*** Block opens ***

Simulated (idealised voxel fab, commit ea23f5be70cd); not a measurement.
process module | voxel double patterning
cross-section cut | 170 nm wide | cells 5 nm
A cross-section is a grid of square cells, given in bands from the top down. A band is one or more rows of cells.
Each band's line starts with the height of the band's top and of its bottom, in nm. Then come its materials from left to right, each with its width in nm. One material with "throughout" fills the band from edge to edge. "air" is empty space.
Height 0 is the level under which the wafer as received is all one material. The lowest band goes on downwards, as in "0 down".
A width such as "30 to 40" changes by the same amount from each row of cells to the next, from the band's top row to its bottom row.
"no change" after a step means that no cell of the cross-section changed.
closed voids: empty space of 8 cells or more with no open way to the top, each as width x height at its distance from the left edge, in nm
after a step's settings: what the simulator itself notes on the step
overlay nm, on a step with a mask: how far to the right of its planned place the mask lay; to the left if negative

*** Block closes ***

ACTIVITY => The entries shown above should be duplicated exactly.

TASK OUTPUT =>
Simulated (idealised voxel fab, commit ea23f5be70cd); not a measurement.
process module | voxel double patterning
cross-section cut | 170 nm wide | cells 5 nm
A cross-section is a grid of square cells, given in bands from the top down. A band is one or more rows of cells.
Each band's line starts with the height of the band's top and of its bottom, in nm. Then come its materials from left to right, each with its width in nm. One material with "throughout" fills the band from edge to edge. "air" is empty space.
Height 0 is the level under which the wafer as received is all one material. The lowest band goes on downwards, as in "0 down".
A width such as "30 to 40" changes by the same amount from each row of cells to the next, from the band's top row to its bottom row.
"no change" after a step means that no cell of the cross-section changed.
closed voids: empty space of 8 cells or more with no open way to the top, each as width x height at its distance from the left edge, in nm
after a step's settings: what the simulator itself notes on the step
overlay nm, on a step with a mask: how far to the right of its planned place the mask lay; to the left if negative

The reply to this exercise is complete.